▶ [REQUIRED ACTION]
Of the lines below, write out exactly those from the line with "Rule: flag the" through the line with "L653 | day 7", both included, and skip the rest.

Content starts

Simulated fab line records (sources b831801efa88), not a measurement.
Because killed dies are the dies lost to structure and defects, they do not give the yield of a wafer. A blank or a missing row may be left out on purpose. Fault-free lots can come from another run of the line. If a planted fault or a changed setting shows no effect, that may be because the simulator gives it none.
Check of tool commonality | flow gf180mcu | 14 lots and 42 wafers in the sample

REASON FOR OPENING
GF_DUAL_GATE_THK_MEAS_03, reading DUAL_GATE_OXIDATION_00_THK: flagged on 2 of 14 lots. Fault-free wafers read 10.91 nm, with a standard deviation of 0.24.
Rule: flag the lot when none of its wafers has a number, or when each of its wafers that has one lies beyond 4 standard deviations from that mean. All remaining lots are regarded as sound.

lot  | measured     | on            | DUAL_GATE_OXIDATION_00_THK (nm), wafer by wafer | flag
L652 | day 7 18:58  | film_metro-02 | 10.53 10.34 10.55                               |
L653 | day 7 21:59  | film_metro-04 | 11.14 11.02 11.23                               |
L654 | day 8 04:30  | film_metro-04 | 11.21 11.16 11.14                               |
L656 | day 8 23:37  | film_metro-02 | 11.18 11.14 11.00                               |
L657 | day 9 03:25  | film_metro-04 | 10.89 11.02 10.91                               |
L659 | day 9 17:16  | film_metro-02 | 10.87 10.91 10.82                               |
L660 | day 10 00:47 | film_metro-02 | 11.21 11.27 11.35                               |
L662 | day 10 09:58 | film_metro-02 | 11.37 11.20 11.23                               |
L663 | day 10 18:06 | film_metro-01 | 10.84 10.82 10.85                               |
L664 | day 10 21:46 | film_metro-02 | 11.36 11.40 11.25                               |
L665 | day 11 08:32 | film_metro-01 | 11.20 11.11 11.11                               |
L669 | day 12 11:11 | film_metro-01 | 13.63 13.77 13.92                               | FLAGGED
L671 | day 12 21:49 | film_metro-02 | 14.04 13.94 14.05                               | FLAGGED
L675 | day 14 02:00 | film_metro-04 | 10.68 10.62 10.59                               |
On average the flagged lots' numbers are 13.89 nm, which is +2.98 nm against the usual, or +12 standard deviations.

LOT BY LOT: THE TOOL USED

Content ends

▶ [WRITTEN SOLUTION]
Rule: flag the lot when none of its wafers has a number, or when each of its wafers that has one lies beyond 4 standard deviations from that mean. All remaining lots are regarded as sound.

lot  | measured     | on            | DUAL_GATE_OXIDATION_00_THK (nm), wafer by wafer | flag
L652 | day 7 18:58  | film_metro-02 | 10.53 10.34 10.55                               |
L653 | day 7 21:59  | film_metro-04 | 11.14 11.02 11.23                               |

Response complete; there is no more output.